**Excerpted data**
====================

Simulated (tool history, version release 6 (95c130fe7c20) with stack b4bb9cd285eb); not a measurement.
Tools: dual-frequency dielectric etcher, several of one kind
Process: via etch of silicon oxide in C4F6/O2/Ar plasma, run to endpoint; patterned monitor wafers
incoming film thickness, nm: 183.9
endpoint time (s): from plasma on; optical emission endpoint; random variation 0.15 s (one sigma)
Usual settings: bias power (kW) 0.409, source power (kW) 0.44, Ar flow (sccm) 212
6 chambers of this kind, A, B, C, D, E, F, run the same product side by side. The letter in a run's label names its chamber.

====================

**Assignment**
Print out all the entries precisely as written.

**Answer space**
Simulated (tool history, version release 6 (95c130fe7c20) with stack b4bb9cd285eb); not a measurement.
Tools: dual-frequency dielectric etcher, several of one kind
Process: via etch of silicon oxide in C4F6/O2/Ar plasma, run to endpoint; patterned monitor wafers
incoming film thickness, nm: 183.9
endpoint time (s): from plasma on; optical emission endpoint; random variation 0.15 s (one sigma)
Usual settings: bias power (kW) 0.409, source power (kW) 0.44, Ar flow (sccm) 212
6 chambers of this kind, A, B, C, D, E, F, run the same product side by side. The letter in a run's label names its chamber.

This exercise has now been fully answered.